> [INFORMATION SUPPLIED]
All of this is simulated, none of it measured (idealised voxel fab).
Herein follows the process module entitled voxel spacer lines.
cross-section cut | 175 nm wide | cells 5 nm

> [ACTIVITY] Everything in the data should be copied exactly. Leave nothing out.

> [TASK RESULT]
All of this is simulated, none of it measured (idealised voxel fab).
Herein follows the process module entitled voxel spacer lines.
cross-section cut | 175 nm wide | cells 5 nm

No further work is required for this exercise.